_Requirement_. Return each entry unchanged.

Material supplied section start
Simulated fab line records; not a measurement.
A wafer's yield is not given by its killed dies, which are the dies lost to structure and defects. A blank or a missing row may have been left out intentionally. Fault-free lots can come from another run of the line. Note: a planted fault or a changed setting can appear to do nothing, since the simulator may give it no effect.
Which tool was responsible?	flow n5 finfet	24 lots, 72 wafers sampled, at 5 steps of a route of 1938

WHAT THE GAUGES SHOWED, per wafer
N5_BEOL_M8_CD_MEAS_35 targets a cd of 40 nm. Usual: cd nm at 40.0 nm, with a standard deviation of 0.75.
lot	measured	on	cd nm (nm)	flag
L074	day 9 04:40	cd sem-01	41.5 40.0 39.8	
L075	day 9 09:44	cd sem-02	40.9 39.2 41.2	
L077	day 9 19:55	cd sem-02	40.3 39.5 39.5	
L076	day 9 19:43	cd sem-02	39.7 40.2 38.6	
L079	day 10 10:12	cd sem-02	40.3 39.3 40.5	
Material supplied section end

_Worked solution_.
Simulated fab line records; not a measurement.
A wafer's yield is not given by its killed dies, which are the dies lost to structure and defects. A blank or a missing row may have been left out intentionally. Fault-free lots can come from another run of the line. Note: a planted fault or a changed setting can appear to do nothing, since the simulator may give it no effect.
Which tool was responsible?	flow n5 finfet	24 lots, 72 wafers sampled, at 5 steps of a route of 1938

WHAT THE GAUGES SHOWED, per wafer
N5_BEOL_M8_CD_MEAS_35 targets a cd of 40 nm. Usual: cd nm at 40.0 nm, with a standard deviation of 0.75.
lot	measured	on	cd nm (nm)	flag
L074	day 9 04:40	cd sem-01	41.5 40.0 39.8	
L075	day 9 09:44	cd sem-02	40.9 39.2 41.2	
L077	day 9 19:55	cd sem-02	40.3 39.5 39.5	
L076	day 9 19:43	cd sem-02	39.7 40.2 38.6	
L079	day 10 10:12	cd sem-02	40.3 39.3 40.5	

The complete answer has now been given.